Content starts

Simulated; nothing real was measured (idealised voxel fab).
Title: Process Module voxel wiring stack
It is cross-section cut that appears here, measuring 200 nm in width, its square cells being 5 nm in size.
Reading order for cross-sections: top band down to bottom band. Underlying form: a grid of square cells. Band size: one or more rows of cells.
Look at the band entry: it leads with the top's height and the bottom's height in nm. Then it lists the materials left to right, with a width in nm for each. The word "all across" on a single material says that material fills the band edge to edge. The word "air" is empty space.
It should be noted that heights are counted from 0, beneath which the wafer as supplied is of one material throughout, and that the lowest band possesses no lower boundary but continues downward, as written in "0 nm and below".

Content ends

Transcribe the data above exactly as it reads.

Simulated; nothing real was measured (idealised voxel fab).
Title: Process Module voxel wiring stack
It is cross-section cut that appears here, measuring 200 nm in width, its square cells being 5 nm in size.
Reading order for cross-sections: top band down to bottom band. Underlying form: a grid of square cells. Band size: one or more rows of cells.
Look at the band entry: it leads with the top's height and the bottom's height in nm. Then it lists the materials left to right, with a width in nm for each. The word "all across" on a single material says that material fills the band edge to edge. The word "air" is empty space.
It should be noted that heights are counted from 0, beneath which the wafer as supplied is of one material throughout, and that the lowest band possesses no lower boundary but continues downward, as written in "0 nm and below".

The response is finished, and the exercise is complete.